Work order: Print the records below exactly; all of them are needed.

Available data:
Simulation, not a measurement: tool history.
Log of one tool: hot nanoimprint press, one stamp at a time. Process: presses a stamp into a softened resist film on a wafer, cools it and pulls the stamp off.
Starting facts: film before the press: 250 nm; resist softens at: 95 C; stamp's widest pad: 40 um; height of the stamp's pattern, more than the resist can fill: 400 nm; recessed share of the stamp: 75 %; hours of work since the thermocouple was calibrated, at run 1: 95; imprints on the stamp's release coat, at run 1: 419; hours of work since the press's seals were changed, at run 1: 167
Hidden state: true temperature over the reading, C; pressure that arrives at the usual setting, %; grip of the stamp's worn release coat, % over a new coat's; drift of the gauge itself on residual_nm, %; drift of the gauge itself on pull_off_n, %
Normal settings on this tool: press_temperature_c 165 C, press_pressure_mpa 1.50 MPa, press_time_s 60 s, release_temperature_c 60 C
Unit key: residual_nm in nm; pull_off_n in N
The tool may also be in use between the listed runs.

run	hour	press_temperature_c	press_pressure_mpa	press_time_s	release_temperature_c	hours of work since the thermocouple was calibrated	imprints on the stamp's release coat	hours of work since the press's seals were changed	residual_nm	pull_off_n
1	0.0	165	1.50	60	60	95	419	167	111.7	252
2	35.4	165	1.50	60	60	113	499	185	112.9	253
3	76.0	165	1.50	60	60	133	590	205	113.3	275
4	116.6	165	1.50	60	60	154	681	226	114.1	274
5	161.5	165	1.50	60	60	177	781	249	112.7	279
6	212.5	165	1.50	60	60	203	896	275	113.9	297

Answer section:
Simulation, not a measurement: tool history.
Log of one tool: hot nanoimprint press, one stamp at a time. Process: presses a stamp into a softened resist film on a wafer, cools it and pulls the stamp off.
Starting facts: film before the press: 250 nm; resist softens at: 95 C; stamp's widest pad: 40 um; height of the stamp's pattern, more than the resist can fill: 400 nm; recessed share of the stamp: 75 %; hours of work since the thermocouple was calibrated, at run 1: 95; imprints on the stamp's release coat, at run 1: 419; hours of work since the press's seals were changed, at run 1: 167
Hidden state: true temperature over the reading, C; pressure that arrives at the usual setting, %; grip of the stamp's worn release coat, % over a new coat's; drift of the gauge itself on residual_nm, %; drift of the gauge itself on pull_off_n, %
Normal settings on this tool: press_temperature_c 165 C, press_pressure_mpa 1.50 MPa, press_time_s 60 s, release_temperature_c 60 C
Unit key: residual_nm in nm; pull_off_n in N
The tool may also be in use between the listed runs.

run	hour	press_temperature_c	press_pressure_mpa	press_time_s	release_temperature_c	hours of work since the thermocouple was calibrated	imprints on the stamp's release coat	hours of work since the press's seals were changed	residual_nm	pull_off_n
1	0.0	165	1.50	60	60	95	419	167	111.7	252
2	35.4	165	1.50	60	60	113	499	185	112.9	253
3	76.0	165	1.50	60	60	133	590	205	113.3	275
4	116.6	165	1.50	60	60	154	681	226	114.1	274
5	161.5	165	1.50	60	60	177	781	249	112.7	279
6	212.5	165	1.50	60	60	203	896	275	113.9	297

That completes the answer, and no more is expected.